Segment Open

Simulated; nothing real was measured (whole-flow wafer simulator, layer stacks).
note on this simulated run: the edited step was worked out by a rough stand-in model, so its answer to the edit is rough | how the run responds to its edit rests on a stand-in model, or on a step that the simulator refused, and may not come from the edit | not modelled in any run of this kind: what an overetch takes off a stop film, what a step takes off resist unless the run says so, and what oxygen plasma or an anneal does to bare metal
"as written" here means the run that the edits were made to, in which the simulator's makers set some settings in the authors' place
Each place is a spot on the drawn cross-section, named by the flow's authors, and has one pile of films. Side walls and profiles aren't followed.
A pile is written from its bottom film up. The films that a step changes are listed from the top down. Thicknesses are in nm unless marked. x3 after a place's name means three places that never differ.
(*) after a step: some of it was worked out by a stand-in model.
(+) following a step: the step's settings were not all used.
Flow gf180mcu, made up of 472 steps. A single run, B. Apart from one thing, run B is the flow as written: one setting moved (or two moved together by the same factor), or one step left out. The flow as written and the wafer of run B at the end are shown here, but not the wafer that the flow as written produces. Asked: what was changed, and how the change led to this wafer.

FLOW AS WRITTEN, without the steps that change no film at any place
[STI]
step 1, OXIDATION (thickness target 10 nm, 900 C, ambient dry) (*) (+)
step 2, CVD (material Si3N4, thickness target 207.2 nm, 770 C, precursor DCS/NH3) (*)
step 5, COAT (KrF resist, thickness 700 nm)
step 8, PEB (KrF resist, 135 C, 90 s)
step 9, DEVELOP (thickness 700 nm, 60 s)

Segment Closed

### Requirement
Look back at the data above. Transcribe exactly the lines starting at the line that contains "note on this" and ending at the line that contains "(*) after a".

### Exercise result
note on this simulated run: the edited step was worked out by a rough stand-in model, so its answer to the edit is rough | how the run responds to its edit rests on a stand-in model, or on a step that the simulator refused, and may not come from the edit | not modelled in any run of this kind: what an overetch takes off a stop film, what a step takes off resist unless the run says so, and what oxygen plasma or an anneal does to bare metal
"as written" here means the run that the edits were made to, in which the simulator's makers set some settings in the authors' place
Each place is a spot on the drawn cross-section, named by the flow's authors, and has one pile of films. Side walls and profiles aren't followed.
A pile is written from its bottom film up. The films that a step changes are listed from the top down. Thicknesses are in nm unless marked. x3 after a place's name means three places that never differ.
(*) after a step: some of it was worked out by a stand-in model.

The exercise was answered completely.